### Information given:
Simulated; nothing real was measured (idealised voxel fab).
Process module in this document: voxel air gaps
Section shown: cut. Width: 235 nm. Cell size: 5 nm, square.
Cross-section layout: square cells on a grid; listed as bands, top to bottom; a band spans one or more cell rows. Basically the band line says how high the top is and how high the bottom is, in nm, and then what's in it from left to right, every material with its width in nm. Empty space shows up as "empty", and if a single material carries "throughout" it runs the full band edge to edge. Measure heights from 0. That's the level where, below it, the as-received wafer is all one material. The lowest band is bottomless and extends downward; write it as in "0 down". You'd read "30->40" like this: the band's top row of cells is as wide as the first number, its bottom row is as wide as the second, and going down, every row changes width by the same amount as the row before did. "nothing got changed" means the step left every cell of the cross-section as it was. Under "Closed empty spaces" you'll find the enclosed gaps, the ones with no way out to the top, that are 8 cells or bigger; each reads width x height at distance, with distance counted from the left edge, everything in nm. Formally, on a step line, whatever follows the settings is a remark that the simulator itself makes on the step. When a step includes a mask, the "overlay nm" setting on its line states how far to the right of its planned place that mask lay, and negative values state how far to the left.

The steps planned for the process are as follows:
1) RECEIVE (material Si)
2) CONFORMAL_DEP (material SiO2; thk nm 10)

### Work order:
Reproduce the records in full, exactly as written.

### Task solution:
Simulated; nothing real was measured (idealised voxel fab).
Process module in this document: voxel air gaps
Section shown: cut. Width: 235 nm. Cell size: 5 nm, square.
Cross-section layout: square cells on a grid; listed as bands, top to bottom; a band spans one or more cell rows. Basically the band line says how high the top is and how high the bottom is, in nm, and then what's in it from left to right, every material with its width in nm. Empty space shows up as "empty", and if a single material carries "throughout" it runs the full band edge to edge. Measure heights from 0. That's the level where, below it, the as-received wafer is all one material. The lowest band is bottomless and extends downward; write it as in "0 down". You'd read "30->40" like this: the band's top row of cells is as wide as the first number, its bottom row is as wide as the second, and going down, every row changes width by the same amount as the row before did. "nothing got changed" means the step left every cell of the cross-section as it was. Under "Closed empty spaces" you'll find the enclosed gaps, the ones with no way out to the top, that are 8 cells or bigger; each reads width x height at distance, with distance counted from the left edge, everything in nm. Formally, on a step line, whatever follows the settings is a remark that the simulator itself makes on the step. When a step includes a mask, the "overlay nm" setting on its line states how far to the right of its planned place that mask lay, and negative values state how far to the left.

The steps planned for the process are as follows:
1) RECEIVE (material Si)
2) CONFORMAL_DEP (material SiO2; thk nm 10)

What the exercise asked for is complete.